### SUPPLIED RECORDS:
::::::
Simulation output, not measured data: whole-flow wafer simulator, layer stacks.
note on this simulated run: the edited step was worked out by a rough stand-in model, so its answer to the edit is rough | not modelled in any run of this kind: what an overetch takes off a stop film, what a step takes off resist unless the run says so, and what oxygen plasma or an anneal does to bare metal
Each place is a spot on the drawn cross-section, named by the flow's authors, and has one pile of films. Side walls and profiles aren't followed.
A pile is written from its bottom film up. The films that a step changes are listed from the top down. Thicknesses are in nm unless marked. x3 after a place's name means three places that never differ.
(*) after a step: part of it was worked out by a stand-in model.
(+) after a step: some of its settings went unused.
::::::

### REQUIRED ACTION:
Repeat the data exactly as it was given above.

### ANSWER AREA:
Simulation output, not measured data: whole-flow wafer simulator, layer stacks.
note on this simulated run: the edited step was worked out by a rough stand-in model, so its answer to the edit is rough | not modelled in any run of this kind: what an overetch takes off a stop film, what a step takes off resist unless the run says so, and what oxygen plasma or an anneal does to bare metal
Each place is a spot on the drawn cross-section, named by the flow's authors, and has one pile of films. Side walls and profiles aren't followed.
A pile is written from its bottom film up. The films that a step changes are listed from the top down. Thicknesses are in nm unless marked. x3 after a place's name means three places that never differ.
(*) after a step: part of it was worked out by a stand-in model.
(+) after a step: some of its settings went unused.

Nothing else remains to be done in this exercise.